> _EXCERPTED RECORDS_
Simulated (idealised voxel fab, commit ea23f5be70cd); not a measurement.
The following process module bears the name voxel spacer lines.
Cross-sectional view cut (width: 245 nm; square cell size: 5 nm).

> _EXERCISE_
Word for word, repeat each entry shown above.

> _WRITTEN RESPONSE_
Simulated (idealised voxel fab, commit ea23f5be70cd); not a measurement.
The following process module bears the name voxel spacer lines.
Cross-sectional view cut (width: 245 nm; square cell size: 5 nm).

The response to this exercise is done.